Reproduce the data exactly; no word may be added or dropped.

- - - - -

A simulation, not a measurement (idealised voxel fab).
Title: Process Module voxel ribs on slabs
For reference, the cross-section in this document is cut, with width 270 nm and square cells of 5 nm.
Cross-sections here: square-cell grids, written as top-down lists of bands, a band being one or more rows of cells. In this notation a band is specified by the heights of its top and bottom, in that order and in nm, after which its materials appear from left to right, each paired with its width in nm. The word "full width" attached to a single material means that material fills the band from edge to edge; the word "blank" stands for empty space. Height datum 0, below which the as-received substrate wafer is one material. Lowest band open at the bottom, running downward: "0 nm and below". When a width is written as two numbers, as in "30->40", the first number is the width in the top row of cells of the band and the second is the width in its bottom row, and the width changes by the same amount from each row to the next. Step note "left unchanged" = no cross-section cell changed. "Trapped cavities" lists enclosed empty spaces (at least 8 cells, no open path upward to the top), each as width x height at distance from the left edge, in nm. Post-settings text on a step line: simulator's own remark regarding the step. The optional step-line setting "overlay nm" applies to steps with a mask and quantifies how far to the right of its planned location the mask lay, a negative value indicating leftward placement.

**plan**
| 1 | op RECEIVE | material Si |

- - - - -

Exercise result:
A simulation, not a measurement (idealised voxel fab).
Title: Process Module voxel ribs on slabs
For reference, the cross-section in this document is cut, with width 270 nm and square cells of 5 nm.
Cross-sections here: square-cell grids, written as top-down lists of bands, a band being one or more rows of cells. In this notation a band is specified by the heights of its top and bottom, in that order and in nm, after which its materials appear from left to right, each paired with its width in nm. The word "full width" attached to a single material means that material fills the band from edge to edge; the word "blank" stands for empty space. Height datum 0, below which the as-received substrate wafer is one material. Lowest band open at the bottom, running downward: "0 nm and below". When a width is written as two numbers, as in "30->40", the first number is the width in the top row of cells of the band and the second is the width in its bottom row, and the width changes by the same amount from each row to the next. Step note "left unchanged" = no cross-section cell changed. "Trapped cavities" lists enclosed empty spaces (at least 8 cells, no open path upward to the top), each as width x height at distance from the left edge, in nm. Post-settings text on a step line: simulator's own remark regarding the step. The optional step-line setting "overlay nm" applies to steps with a mask and quantifies how far to the right of its planned location the mask lay, a negative value indicating leftward placement.

**plan**
| 1 | op RECEIVE | material Si |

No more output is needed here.